| Task item |
For this exercise, repeat every line of the material exactly.

| Recorded information |
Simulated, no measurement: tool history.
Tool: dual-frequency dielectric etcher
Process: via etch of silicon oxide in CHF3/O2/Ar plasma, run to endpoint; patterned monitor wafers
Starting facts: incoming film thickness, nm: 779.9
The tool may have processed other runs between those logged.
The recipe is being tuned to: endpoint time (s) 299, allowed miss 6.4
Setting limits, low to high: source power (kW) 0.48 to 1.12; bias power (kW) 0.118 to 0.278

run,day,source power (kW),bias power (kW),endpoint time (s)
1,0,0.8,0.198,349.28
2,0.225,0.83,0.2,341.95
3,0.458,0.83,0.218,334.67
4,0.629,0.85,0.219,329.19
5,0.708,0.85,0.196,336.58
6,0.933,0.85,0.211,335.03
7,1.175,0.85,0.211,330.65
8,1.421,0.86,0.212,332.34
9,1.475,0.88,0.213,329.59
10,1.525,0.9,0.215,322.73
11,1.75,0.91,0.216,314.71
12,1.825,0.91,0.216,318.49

| Exercise result |
Simulated, no measurement: tool history.
Tool: dual-frequency dielectric etcher
Process: via etch of silicon oxide in CHF3/O2/Ar plasma, run to endpoint; patterned monitor wafers
Starting facts: incoming film thickness, nm: 779.9
The tool may have processed other runs between those logged.
The recipe is being tuned to: endpoint time (s) 299, allowed miss 6.4
Setting limits, low to high: source power (kW) 0.48 to 1.12; bias power (kW) 0.118 to 0.278

run,day,source power (kW),bias power (kW),endpoint time (s)
1,0,0.8,0.198,349.28
2,0.225,0.83,0.2,341.95
3,0.458,0.83,0.218,334.67
4,0.629,0.85,0.219,329.19
5,0.708,0.85,0.196,336.58
6,0.933,0.85,0.211,335.03
7,1.175,0.85,0.211,330.65
8,1.421,0.86,0.212,332.34
9,1.475,0.88,0.213,329.59
10,1.525,0.9,0.215,322.73
11,1.75,0.91,0.216,314.71
12,1.825,0.91,0.216,318.49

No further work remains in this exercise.